▶ DATASET RECORDS
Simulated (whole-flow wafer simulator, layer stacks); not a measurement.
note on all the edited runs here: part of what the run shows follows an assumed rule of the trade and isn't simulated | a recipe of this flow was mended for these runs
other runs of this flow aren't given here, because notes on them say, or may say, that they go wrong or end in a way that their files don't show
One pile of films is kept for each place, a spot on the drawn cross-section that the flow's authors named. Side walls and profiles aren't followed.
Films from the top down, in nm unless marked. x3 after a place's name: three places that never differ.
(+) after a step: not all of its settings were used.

▶ REQUIRED ACTION
All the records, from start to finish, are to be repeated exactly.

▶ WRITTEN SOLUTION
Simulated (whole-flow wafer simulator, layer stacks); not a measurement.
note on all the edited runs here: part of what the run shows follows an assumed rule of the trade and isn't simulated | a recipe of this flow was mended for these runs
other runs of this flow aren't given here, because notes on them say, or may say, that they go wrong or end in a way that their files don't show
One pile of films is kept for each place, a spot on the drawn cross-section that the flow's authors named. Side walls and profiles aren't followed.
Films from the top down, in nm unless marked. x3 after a place's name: three places that never differ.
(+) after a step: not all of its settings were used.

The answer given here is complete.